▸ **Required action**
Give again, word for word, every line below from the one that has "step 14: SELECTIVE_ETCH" through the one that has "step 19: DIRECTIONAL_ETCH", both included, and no others.

▸ **Record set**
-=-=-=-=-
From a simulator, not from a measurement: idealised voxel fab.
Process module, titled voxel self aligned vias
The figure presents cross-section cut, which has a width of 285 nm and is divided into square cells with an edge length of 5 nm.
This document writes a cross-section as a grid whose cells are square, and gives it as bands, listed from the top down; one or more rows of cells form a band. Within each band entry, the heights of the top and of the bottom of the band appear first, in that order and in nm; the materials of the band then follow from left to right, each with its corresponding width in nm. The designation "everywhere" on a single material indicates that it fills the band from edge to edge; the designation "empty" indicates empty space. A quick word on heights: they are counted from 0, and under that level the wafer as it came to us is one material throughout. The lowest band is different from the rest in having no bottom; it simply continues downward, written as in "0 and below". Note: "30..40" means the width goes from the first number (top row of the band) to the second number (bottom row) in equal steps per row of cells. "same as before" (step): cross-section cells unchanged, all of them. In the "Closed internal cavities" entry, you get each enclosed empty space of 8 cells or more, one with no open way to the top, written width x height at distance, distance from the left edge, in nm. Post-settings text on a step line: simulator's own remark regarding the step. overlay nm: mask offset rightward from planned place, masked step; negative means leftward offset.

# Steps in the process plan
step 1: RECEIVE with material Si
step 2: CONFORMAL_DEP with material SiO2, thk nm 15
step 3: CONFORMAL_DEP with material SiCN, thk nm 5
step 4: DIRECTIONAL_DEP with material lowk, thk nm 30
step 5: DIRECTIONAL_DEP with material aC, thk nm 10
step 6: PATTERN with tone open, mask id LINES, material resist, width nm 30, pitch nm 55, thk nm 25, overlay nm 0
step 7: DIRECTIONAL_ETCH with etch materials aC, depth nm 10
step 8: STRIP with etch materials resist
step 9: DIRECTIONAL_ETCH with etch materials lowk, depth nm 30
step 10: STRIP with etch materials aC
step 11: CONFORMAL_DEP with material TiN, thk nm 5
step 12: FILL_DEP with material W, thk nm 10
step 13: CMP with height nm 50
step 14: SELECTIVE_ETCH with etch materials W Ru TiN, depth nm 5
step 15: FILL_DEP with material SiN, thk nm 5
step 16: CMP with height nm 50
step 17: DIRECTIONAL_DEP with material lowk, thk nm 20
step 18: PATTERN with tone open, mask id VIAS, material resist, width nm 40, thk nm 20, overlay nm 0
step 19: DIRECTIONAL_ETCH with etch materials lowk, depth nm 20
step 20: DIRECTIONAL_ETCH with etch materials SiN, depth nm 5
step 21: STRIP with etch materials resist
-=-=-=-=-

▸ **Your response**
step 14: SELECTIVE_ETCH with etch materials W Ru TiN, depth nm 5
step 15: FILL_DEP with material SiN, thk nm 5
step 16: CMP with height nm 50
step 17: DIRECTIONAL_DEP with material lowk, thk nm 20
step 18: PATTERN with tone open, mask id VIAS, material resist, width nm 40, thk nm 20, overlay nm 0
step 19: DIRECTIONAL_ETCH with etch materials lowk, depth nm 20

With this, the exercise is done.